**Activity:**
From the data below, please reproduce exactly everything from the line that contains "Flow cnf_mems_cantilever, steps" down to the line that contains "17 BACKSIDE FILM OPEN", with both ends included.

##### Supplied information
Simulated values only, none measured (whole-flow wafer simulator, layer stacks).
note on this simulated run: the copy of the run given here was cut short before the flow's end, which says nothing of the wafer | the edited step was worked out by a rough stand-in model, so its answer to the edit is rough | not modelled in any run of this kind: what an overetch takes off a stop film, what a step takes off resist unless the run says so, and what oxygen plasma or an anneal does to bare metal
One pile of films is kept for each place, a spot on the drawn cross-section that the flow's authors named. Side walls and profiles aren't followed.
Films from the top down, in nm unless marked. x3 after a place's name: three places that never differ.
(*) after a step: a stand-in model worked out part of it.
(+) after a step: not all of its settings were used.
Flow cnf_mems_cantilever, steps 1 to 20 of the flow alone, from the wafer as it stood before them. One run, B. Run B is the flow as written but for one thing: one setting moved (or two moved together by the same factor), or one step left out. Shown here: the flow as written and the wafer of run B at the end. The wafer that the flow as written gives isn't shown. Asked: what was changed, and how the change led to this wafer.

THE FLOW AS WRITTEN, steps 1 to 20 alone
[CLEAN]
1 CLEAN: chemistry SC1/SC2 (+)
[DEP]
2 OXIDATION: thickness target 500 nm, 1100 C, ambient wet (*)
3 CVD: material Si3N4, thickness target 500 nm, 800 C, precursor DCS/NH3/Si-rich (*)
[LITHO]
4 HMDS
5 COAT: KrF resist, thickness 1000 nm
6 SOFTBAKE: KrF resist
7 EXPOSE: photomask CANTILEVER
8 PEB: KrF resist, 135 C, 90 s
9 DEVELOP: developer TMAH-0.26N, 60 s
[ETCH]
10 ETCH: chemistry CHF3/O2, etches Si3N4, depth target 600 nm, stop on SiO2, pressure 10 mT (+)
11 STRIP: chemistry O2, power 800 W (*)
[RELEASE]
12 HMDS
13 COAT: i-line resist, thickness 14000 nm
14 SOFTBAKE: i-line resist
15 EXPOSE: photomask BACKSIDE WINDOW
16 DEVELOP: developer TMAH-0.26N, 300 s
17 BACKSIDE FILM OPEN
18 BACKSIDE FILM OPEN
##########

**Task solution:**
Flow cnf_mems_cantilever, steps 1 to 20 of the flow alone, from the wafer as it stood before them. One run, B. Run B is the flow as written but for one thing: one setting moved (or two moved together by the same factor), or one step left out. Shown here: the flow as written and the wafer of run B at the end. The wafer that the flow as written gives isn't shown. Asked: what was changed, and how the change led to this wafer.

THE FLOW AS WRITTEN, steps 1 to 20 alone
[CLEAN]
1 CLEAN: chemistry SC1/SC2 (+)
[DEP]
2 OXIDATION: thickness target 500 nm, 1100 C, ambient wet (*)
3 CVD: material Si3N4, thickness target 500 nm, 800 C, precursor DCS/NH3/Si-rich (*)
[LITHO]
4 HMDS
5 COAT: KrF resist, thickness 1000 nm
6 SOFTBAKE: KrF resist
7 EXPOSE: photomask CANTILEVER
8 PEB: KrF resist, 135 C, 90 s
9 DEVELOP: developer TMAH-0.26N, 60 s
[ETCH]
10 ETCH: chemistry CHF3/O2, etches Si3N4, depth target 600 nm, stop on SiO2, pressure 10 mT (+)
11 STRIP: chemistry O2, power 800 W (*)
[RELEASE]
12 HMDS
13 COAT: i-line resist, thickness 14000 nm
14 SOFTBAKE: i-line resist
15 EXPOSE: photomask BACKSIDE WINDOW
16 DEVELOP: developer TMAH-0.26N, 300 s
17 BACKSIDE FILM OPEN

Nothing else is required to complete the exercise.